● Extracted information:
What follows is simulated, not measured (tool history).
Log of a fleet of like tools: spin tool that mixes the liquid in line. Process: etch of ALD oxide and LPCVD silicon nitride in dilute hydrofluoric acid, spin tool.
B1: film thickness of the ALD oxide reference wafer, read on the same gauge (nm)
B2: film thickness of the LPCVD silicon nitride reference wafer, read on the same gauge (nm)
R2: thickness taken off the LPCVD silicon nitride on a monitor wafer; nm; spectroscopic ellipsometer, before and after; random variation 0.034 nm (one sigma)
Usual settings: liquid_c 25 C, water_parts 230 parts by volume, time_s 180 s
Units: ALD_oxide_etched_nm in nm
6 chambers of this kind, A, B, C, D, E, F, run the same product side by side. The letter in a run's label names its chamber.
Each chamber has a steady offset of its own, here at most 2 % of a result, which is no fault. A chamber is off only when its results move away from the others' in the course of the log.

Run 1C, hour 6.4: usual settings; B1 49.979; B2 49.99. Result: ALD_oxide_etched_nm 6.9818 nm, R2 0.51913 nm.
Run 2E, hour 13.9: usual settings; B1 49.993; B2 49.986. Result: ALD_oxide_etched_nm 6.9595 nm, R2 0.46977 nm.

● Assigned task: Begin at the line that has "B1: film thickness" in the entries above; stop after the line that has "Run 1C, hour". Transcribe exactly those lines and no others.

● Written reply:
B1: film thickness of the ALD oxide reference wafer, read on the same gauge (nm)
B2: film thickness of the LPCVD silicon nitride reference wafer, read on the same gauge (nm)
R2: thickness taken off the LPCVD silicon nitride on a monitor wafer; nm; spectroscopic ellipsometer, before and after; random variation 0.034 nm (one sigma)
Usual settings: liquid_c 25 C, water_parts 230 parts by volume, time_s 180 s
Units: ALD_oxide_etched_nm in nm
6 chambers of this kind, A, B, C, D, E, F, run the same product side by side. The letter in a run's label names its chamber.
Each chamber has a steady offset of its own, here at most 2 % of a result, which is no fault. A chamber is off only when its results move away from the others' in the course of the log.

Run 1C, hour 6.4: usual settings; B1 49.979; B2 49.99. Result: ALD_oxide_etched_nm 6.9818 nm, R2 0.51913 nm.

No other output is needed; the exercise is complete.